> **Task item**
Your task is to repeat exactly the lines below between the line holding "Killed dies: the" and the line holding "lots untouched by", inclusive, and only those.

◆ ◆ ◆

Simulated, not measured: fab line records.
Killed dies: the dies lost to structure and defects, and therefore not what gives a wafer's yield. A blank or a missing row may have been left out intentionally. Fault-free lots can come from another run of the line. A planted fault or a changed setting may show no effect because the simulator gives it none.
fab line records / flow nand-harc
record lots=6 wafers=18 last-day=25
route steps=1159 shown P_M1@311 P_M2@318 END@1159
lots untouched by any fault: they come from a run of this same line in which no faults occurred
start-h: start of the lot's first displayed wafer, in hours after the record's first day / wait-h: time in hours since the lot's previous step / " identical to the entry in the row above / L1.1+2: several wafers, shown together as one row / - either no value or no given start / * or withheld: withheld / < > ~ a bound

◆ ◆ ◆

> **Exercise response**
Killed dies: the dies lost to structure and defects, and therefore not what gives a wafer's yield. A blank or a missing row may have been left out intentionally. Fault-free lots can come from another run of the line. A planted fault or a changed setting may show no effect because the simulator gives it none.
fab line records / flow nand-harc
record lots=6 wafers=18 last-day=25
route steps=1159 shown P_M1@311 P_M2@318 END@1159
lots untouched by any fault: they come from a run of this same line in which no faults occurred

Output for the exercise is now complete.